* **Record set**:
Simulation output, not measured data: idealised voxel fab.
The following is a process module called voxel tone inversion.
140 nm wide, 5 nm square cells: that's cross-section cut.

* **Activity**: Copy the records. Each line should match exactly.

* **Exercise response**:
Simulation output, not measured data: idealised voxel fab.
The following is a process module called voxel tone inversion.
140 nm wide, 5 nm square cells: that's cross-section cut.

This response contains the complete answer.